────────────────

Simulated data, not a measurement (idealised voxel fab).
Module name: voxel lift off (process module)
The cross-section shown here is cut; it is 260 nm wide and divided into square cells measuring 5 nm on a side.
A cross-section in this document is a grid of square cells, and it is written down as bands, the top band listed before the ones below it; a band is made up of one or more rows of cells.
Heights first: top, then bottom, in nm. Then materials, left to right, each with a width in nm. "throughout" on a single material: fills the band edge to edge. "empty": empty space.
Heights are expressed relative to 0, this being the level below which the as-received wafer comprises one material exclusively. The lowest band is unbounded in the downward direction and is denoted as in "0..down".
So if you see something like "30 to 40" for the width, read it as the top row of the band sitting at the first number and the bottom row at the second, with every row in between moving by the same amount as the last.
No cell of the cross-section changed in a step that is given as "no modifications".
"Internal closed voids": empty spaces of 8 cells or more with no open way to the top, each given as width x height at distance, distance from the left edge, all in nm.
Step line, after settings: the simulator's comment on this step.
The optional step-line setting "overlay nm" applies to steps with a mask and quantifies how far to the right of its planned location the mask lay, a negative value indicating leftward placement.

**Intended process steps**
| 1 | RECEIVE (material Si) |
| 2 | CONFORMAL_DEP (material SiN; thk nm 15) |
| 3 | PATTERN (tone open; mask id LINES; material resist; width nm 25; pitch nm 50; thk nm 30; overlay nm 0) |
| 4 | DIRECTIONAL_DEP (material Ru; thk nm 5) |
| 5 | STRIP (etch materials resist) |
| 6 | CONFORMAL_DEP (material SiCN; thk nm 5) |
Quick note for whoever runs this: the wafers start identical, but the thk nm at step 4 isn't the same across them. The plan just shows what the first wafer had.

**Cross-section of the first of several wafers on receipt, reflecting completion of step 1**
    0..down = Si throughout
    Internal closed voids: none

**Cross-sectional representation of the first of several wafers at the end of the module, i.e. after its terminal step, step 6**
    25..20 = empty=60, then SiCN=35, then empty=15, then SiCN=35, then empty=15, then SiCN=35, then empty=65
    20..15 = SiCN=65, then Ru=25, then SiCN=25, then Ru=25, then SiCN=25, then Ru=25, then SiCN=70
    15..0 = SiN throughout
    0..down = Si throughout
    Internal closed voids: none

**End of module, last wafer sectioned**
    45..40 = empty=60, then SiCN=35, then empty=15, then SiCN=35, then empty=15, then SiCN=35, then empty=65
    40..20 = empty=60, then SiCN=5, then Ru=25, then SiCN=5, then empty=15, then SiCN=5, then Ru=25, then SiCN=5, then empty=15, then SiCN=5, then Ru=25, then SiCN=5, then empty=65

────────────────

- Exercise -
Copy only the entries from the first line to the line with "Step line, after", each exactly as it appears.

- Written reply -
Simulated data, not a measurement (idealised voxel fab).
Module name: voxel lift off (process module)
The cross-section shown here is cut; it is 260 nm wide and divided into square cells measuring 5 nm on a side.
A cross-section in this document is a grid of square cells, and it is written down as bands, the top band listed before the ones below it; a band is made up of one or more rows of cells.
Heights first: top, then bottom, in nm. Then materials, left to right, each with a width in nm. "throughout" on a single material: fills the band edge to edge. "empty": empty space.
Heights are expressed relative to 0, this being the level below which the as-received wafer comprises one material exclusively. The lowest band is unbounded in the downward direction and is denoted as in "0..down".
So if you see something like "30 to 40" for the width, read it as the top row of the band sitting at the first number and the bottom row at the second, with every row in between moving by the same amount as the last.
No cell of the cross-section changed in a step that is given as "no modifications".
"Internal closed voids": empty spaces of 8 cells or more with no open way to the top, each given as width x height at distance, distance from the left edge, all in nm.
Step line, after settings: the simulator's comment on this step.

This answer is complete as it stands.